**Record excerpts**
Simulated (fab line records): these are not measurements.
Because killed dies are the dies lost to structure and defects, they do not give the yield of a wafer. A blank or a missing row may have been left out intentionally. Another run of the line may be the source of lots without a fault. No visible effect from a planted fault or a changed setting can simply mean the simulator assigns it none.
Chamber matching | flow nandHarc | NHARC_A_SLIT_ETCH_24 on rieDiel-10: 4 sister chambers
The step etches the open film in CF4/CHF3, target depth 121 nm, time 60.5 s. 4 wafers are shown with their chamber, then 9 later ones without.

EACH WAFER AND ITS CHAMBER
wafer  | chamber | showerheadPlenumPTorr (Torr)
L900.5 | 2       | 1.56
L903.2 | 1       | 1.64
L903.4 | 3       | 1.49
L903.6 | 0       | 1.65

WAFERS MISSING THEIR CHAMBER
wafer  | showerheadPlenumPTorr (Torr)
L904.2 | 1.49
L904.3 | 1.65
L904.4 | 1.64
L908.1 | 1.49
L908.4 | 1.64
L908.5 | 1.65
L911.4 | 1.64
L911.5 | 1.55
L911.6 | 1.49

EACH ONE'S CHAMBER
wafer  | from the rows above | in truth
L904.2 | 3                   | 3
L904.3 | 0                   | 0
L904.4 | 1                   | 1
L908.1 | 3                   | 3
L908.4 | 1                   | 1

**Work item**
Write out the listing once more, matching it exactly.

**Solution**
Simulated (fab line records): these are not measurements.
Because killed dies are the dies lost to structure and defects, they do not give the yield of a wafer. A blank or a missing row may have been left out intentionally. Another run of the line may be the source of lots without a fault. No visible effect from a planted fault or a changed setting can simply mean the simulator assigns it none.
Chamber matching | flow nandHarc | NHARC_A_SLIT_ETCH_24 on rieDiel-10: 4 sister chambers
The step etches the open film in CF4/CHF3, target depth 121 nm, time 60.5 s. 4 wafers are shown with their chamber, then 9 later ones without.

EACH WAFER AND ITS CHAMBER
wafer  | chamber | showerheadPlenumPTorr (Torr)
L900.5 | 2       | 1.56
L903.2 | 1       | 1.64
L903.4 | 3       | 1.49
L903.6 | 0       | 1.65

WAFERS MISSING THEIR CHAMBER
wafer  | showerheadPlenumPTorr (Torr)
L904.2 | 1.49
L904.3 | 1.65
L904.4 | 1.64
L908.1 | 1.49
L908.4 | 1.64
L908.5 | 1.65
L911.4 | 1.64
L911.5 | 1.55
L911.6 | 1.49

EACH ONE'S CHAMBER
wafer  | from the rows above | in truth
L904.2 | 3                   | 3
L904.3 | 0                   | 0
L904.4 | 1                   | 1
L908.1 | 3                   | 3
L908.4 | 1                   | 1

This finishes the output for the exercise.